**Dataset content:**
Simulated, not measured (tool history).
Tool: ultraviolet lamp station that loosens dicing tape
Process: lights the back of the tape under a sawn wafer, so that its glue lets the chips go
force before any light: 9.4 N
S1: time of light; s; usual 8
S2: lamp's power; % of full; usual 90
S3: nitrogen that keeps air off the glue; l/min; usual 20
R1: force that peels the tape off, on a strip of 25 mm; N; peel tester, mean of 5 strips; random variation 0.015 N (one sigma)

**Work request:**
Restate each line above word for word.

**Problem solution:**
Simulated, not measured (tool history).
Tool: ultraviolet lamp station that loosens dicing tape
Process: lights the back of the tape under a sawn wafer, so that its glue lets the chips go
force before any light: 9.4 N
S1: time of light; s; usual 8
S2: lamp's power; % of full; usual 90
S3: nitrogen that keeps air off the glue; l/min; usual 20
R1: force that peels the tape off, on a strip of 25 mm; N; peel tester, mean of 5 strips; random variation 0.015 N (one sigma)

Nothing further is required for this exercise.